———

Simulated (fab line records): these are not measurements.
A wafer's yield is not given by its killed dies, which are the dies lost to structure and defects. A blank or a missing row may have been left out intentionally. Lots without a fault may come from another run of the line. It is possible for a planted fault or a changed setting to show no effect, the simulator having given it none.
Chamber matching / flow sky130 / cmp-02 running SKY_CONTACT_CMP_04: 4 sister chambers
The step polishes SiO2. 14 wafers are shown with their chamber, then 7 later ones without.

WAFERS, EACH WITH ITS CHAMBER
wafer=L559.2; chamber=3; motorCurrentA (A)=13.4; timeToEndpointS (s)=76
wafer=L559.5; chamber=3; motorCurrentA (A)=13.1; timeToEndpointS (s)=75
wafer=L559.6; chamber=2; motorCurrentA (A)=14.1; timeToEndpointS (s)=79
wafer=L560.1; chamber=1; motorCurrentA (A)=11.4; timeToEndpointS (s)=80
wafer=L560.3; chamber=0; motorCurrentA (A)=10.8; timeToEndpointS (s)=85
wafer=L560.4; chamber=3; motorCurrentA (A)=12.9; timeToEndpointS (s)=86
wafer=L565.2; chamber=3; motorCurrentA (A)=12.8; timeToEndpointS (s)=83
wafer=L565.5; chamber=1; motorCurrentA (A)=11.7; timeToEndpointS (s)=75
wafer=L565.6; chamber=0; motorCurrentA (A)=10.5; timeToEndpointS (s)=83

———

The lines above, starting at the one with "WAFERS, EACH WITH ITS CHAMBER" and ending at the one with "wafer=L565.5; chamber=1; motorCurrentA", are the only ones to return, exactly as written.

WAFERS, EACH WITH ITS CHAMBER
wafer=L559.2; chamber=3; motorCurrentA (A)=13.4; timeToEndpointS (s)=76
wafer=L559.5; chamber=3; motorCurrentA (A)=13.1; timeToEndpointS (s)=75
wafer=L559.6; chamber=2; motorCurrentA (A)=14.1; timeToEndpointS (s)=79
wafer=L560.1; chamber=1; motorCurrentA (A)=11.4; timeToEndpointS (s)=80
wafer=L560.3; chamber=0; motorCurrentA (A)=10.8; timeToEndpointS (s)=85
wafer=L560.4; chamber=3; motorCurrentA (A)=12.9; timeToEndpointS (s)=86
wafer=L565.2; chamber=3; motorCurrentA (A)=12.8; timeToEndpointS (s)=83
wafer=L565.5; chamber=1; motorCurrentA (A)=11.7; timeToEndpointS (s)=75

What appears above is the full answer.